Assigned task: Up to and including the line that contains "Cross-section layout: square", write out each line of the material from its first line, exactly.

Information given:
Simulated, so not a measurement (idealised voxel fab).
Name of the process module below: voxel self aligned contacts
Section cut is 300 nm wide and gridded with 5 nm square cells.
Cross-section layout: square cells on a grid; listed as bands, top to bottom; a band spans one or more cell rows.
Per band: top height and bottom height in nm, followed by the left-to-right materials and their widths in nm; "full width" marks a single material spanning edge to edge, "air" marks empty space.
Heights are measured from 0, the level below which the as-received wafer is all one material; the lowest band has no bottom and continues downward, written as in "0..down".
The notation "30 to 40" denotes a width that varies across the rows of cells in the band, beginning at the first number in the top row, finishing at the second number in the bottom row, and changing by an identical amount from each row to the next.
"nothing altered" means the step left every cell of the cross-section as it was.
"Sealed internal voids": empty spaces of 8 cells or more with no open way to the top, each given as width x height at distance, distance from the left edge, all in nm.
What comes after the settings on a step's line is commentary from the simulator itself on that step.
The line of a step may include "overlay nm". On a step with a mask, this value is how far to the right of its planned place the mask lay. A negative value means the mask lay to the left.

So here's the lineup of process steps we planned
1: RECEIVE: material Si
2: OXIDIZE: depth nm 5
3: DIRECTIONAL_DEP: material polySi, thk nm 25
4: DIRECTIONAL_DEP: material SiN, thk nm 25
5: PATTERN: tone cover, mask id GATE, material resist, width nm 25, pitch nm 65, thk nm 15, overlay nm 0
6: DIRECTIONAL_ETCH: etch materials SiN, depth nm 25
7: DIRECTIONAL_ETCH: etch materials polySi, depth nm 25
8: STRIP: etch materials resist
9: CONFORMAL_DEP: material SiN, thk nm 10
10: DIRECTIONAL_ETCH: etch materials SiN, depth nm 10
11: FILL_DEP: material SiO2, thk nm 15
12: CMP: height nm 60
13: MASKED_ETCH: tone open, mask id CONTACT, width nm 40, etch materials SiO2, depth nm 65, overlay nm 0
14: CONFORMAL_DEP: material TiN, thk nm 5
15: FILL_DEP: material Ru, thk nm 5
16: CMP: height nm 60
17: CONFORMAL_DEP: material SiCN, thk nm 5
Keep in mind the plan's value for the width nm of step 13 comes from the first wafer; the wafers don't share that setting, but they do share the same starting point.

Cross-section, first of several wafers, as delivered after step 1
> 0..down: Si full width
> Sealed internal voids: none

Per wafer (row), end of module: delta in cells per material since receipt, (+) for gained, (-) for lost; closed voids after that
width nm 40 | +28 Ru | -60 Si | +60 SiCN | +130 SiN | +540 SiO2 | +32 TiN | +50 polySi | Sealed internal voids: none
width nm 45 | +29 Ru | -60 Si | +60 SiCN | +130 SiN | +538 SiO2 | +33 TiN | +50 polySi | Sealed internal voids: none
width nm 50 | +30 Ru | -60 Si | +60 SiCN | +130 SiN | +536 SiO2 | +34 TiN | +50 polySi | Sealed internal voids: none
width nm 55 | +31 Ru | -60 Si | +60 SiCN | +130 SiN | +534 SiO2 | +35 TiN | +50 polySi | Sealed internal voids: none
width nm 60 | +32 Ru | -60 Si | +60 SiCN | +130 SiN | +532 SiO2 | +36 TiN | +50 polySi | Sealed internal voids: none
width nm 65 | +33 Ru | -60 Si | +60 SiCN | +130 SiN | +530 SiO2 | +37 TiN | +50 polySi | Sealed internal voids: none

Reply:
Simulated, so not a measurement (idealised voxel fab).
Name of the process module below: voxel self aligned contacts
Section cut is 300 nm wide and gridded with 5 nm square cells.
Cross-section layout: square cells on a grid; listed as bands, top to bottom; a band spans one or more cell rows.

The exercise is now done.